The line with "8. DIRECTIONAL_ETCH |", the line with "9. STRIP | etch materials aC", and all lines between them in the material below: return these exactly, and no others.

»»
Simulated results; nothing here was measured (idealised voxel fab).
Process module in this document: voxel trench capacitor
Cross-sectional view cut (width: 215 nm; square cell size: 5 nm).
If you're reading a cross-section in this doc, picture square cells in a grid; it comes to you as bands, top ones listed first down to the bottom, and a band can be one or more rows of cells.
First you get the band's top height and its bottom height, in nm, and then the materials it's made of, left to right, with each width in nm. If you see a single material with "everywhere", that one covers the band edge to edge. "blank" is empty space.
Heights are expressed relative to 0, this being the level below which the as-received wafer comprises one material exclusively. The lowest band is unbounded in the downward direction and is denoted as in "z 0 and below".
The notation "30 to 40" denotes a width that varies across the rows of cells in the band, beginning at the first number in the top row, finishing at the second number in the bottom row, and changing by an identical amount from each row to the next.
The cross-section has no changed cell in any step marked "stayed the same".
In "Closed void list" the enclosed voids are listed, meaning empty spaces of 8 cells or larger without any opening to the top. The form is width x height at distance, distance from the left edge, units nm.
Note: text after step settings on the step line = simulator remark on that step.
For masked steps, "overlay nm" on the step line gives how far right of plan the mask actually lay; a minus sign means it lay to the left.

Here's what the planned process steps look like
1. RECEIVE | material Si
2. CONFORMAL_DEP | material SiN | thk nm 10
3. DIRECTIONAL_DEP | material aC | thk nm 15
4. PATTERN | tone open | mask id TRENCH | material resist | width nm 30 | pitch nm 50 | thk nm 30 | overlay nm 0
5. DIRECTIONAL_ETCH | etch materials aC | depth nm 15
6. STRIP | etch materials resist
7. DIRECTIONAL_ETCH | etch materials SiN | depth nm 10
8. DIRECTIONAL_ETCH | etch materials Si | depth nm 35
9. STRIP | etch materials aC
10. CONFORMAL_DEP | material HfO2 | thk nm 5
««

- _Exercise result_:
8. DIRECTIONAL_ETCH | etch materials Si | depth nm 35
9. STRIP | etch materials aC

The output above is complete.